BEGIN Data under study

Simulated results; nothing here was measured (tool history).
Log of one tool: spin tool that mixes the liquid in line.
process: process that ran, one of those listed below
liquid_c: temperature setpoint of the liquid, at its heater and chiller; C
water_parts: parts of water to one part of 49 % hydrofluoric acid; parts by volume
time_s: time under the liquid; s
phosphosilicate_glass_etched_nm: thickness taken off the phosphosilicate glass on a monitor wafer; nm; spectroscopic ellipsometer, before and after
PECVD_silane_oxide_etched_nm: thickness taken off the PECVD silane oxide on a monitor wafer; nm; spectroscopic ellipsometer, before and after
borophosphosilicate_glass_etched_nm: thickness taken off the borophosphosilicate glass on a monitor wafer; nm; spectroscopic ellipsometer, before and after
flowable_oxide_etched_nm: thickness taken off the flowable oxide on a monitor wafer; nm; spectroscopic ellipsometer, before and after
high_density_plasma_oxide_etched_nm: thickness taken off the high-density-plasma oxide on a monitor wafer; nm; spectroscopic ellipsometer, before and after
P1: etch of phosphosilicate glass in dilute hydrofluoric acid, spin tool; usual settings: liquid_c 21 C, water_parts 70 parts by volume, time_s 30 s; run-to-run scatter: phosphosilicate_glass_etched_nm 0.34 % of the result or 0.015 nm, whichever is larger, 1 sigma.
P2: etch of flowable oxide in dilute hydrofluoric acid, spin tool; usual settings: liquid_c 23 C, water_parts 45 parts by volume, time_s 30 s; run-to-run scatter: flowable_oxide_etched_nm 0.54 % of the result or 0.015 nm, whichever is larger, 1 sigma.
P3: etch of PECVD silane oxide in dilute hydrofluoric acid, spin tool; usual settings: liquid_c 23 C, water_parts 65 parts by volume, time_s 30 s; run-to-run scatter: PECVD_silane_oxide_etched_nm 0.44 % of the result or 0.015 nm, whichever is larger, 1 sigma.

END Data under study

Please reproduce exactly the lines from the first one of the records above through the line containing "PECVD_silane_oxide_etched_nm: thickness taken", both included, and nothing else.

Simulated results; nothing here was measured (tool history).
Log of one tool: spin tool that mixes the liquid in line.
process: process that ran, one of those listed below
liquid_c: temperature setpoint of the liquid, at its heater and chiller; C
water_parts: parts of water to one part of 49 % hydrofluoric acid; parts by volume
time_s: time under the liquid; s
phosphosilicate_glass_etched_nm: thickness taken off the phosphosilicate glass on a monitor wafer; nm; spectroscopic ellipsometer, before and after
PECVD_silane_oxide_etched_nm: thickness taken off the PECVD silane oxide on a monitor wafer; nm; spectroscopic ellipsometer, before and after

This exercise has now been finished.